* Activity *
Here are some records. Print all of them exactly.

* Extracted entries *
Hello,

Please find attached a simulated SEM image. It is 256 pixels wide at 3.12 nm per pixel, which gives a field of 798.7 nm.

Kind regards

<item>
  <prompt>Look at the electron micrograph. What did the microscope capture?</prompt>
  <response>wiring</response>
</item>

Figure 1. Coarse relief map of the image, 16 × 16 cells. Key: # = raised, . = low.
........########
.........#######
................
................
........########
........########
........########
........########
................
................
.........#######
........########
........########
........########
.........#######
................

* Answer area *
Hello,

Please find attached a simulated SEM image. It is 256 pixels wide at 3.12 nm per pixel, which gives a field of 798.7 nm.

Kind regards

<item>
  <prompt>Look at the electron micrograph. What did the microscope capture?</prompt>
  <response>wiring</response>
</item>

Figure 1. Coarse relief map of the image, 16 × 16 cells. Key: # = raised, . = low.
........########
.........#######
................
................
........########
........########
........########
........########
................
................
.........#######
........########
........########
........########
.........#######
................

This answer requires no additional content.